§ ASSIGNED TASK
The entries below contain a line with "record: lots: 5, wafers: 15, last_day: 50" and a line with "lots that met". Retype exactly everything from the first down to the second, both included, and nothing else.

§ LISTED ENTRIES
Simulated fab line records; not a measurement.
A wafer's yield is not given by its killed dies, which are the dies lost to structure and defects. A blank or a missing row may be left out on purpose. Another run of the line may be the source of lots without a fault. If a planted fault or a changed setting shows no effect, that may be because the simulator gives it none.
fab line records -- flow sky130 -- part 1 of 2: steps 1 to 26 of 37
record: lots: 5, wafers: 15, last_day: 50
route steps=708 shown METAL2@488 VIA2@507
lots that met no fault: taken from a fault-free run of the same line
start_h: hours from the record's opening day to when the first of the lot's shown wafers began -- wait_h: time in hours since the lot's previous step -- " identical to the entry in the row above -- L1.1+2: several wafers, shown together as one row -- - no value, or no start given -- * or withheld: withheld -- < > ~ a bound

§ TASK SOLUTION
record: lots: 5, wafers: 15, last_day: 50
route steps=708 shown METAL2@488 VIA2@507
lots that met no fault: taken from a fault-free run of the same line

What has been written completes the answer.